§ **Assigned task**: All of the entries are to be returned word for word.

BEGIN Dataset entries
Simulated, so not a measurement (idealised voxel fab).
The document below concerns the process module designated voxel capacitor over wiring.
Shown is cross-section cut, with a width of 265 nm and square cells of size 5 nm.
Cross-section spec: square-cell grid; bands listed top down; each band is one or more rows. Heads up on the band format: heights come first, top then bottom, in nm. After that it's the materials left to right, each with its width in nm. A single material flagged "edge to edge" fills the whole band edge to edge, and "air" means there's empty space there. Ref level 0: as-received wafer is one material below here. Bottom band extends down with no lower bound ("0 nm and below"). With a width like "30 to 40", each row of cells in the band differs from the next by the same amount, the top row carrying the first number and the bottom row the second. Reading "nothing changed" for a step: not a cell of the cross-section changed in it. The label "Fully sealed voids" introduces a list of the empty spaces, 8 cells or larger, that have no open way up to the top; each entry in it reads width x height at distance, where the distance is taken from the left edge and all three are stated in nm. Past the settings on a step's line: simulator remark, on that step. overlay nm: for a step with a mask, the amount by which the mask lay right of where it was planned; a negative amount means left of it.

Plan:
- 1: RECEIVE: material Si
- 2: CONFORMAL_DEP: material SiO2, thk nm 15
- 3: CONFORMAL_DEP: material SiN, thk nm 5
END Dataset entries

§ **Response**:
Simulated, so not a measurement (idealised voxel fab).
The document below concerns the process module designated voxel capacitor over wiring.
Shown is cross-section cut, with a width of 265 nm and square cells of size 5 nm.
Cross-section spec: square-cell grid; bands listed top down; each band is one or more rows. Heads up on the band format: heights come first, top then bottom, in nm. After that it's the materials left to right, each with its width in nm. A single material flagged "edge to edge" fills the whole band edge to edge, and "air" means there's empty space there. Ref level 0: as-received wafer is one material below here. Bottom band extends down with no lower bound ("0 nm and below"). With a width like "30 to 40", each row of cells in the band differs from the next by the same amount, the top row carrying the first number and the bottom row the second. Reading "nothing changed" for a step: not a cell of the cross-section changed in it. The label "Fully sealed voids" introduces a list of the empty spaces, 8 cells or larger, that have no open way up to the top; each entry in it reads width x height at distance, where the distance is taken from the left edge and all three are stated in nm. Past the settings on a step's line: simulator remark, on that step. overlay nm: for a step with a mask, the amount by which the mask lay right of where it was planned; a negative amount means left of it.

Plan:
- 1: RECEIVE: material Si
- 2: CONFORMAL_DEP: material SiO2, thk nm 15
- 3: CONFORMAL_DEP: material SiN, thk nm 5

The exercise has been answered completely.